Write out the full listing exactly.

---------- Provided data

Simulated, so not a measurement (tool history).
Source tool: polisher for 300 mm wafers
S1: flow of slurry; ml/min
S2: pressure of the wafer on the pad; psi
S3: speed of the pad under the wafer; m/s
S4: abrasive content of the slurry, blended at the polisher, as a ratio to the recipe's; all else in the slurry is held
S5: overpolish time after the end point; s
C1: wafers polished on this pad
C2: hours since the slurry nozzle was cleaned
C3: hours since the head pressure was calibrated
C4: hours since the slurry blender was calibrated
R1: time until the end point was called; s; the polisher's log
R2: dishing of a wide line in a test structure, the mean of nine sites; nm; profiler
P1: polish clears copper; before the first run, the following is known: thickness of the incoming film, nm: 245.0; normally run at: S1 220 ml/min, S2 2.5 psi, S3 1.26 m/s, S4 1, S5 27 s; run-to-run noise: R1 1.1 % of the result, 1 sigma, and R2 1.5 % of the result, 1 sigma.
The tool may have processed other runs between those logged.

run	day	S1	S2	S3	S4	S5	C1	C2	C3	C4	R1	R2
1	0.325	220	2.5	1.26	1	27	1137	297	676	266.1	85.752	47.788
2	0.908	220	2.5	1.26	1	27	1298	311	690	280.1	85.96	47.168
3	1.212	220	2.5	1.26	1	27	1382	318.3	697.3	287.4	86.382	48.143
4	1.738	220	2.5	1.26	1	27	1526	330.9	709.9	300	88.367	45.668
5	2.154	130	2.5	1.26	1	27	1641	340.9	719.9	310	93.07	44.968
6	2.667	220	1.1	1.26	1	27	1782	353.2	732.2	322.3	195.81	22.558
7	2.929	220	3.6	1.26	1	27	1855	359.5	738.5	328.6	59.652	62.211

--------------------

Worked solution:
Simulated, so not a measurement (tool history).
Source tool: polisher for 300 mm wafers
S1: flow of slurry; ml/min
S2: pressure of the wafer on the pad; psi
S3: speed of the pad under the wafer; m/s
S4: abrasive content of the slurry, blended at the polisher, as a ratio to the recipe's; all else in the slurry is held
S5: overpolish time after the end point; s
C1: wafers polished on this pad
C2: hours since the slurry nozzle was cleaned
C3: hours since the head pressure was calibrated
C4: hours since the slurry blender was calibrated
R1: time until the end point was called; s; the polisher's log
R2: dishing of a wide line in a test structure, the mean of nine sites; nm; profiler
P1: polish clears copper; before the first run, the following is known: thickness of the incoming film, nm: 245.0; normally run at: S1 220 ml/min, S2 2.5 psi, S3 1.26 m/s, S4 1, S5 27 s; run-to-run noise: R1 1.1 % of the result, 1 sigma, and R2 1.5 % of the result, 1 sigma.
The tool may have processed other runs between those logged.

run	day	S1	S2	S3	S4	S5	C1	C2	C3	C4	R1	R2
1	0.325	220	2.5	1.26	1	27	1137	297	676	266.1	85.752	47.788
2	0.908	220	2.5	1.26	1	27	1298	311	690	280.1	85.96	47.168
3	1.212	220	2.5	1.26	1	27	1382	318.3	697.3	287.4	86.382	48.143
4	1.738	220	2.5	1.26	1	27	1526	330.9	709.9	300	88.367	45.668
5	2.154	130	2.5	1.26	1	27	1641	340.9	719.9	310	93.07	44.968
6	2.667	220	1.1	1.26	1	27	1782	353.2	732.2	322.3	195.81	22.558
7	2.929	220	3.6	1.26	1	27	1855	359.5	738.5	328.6	59.652	62.211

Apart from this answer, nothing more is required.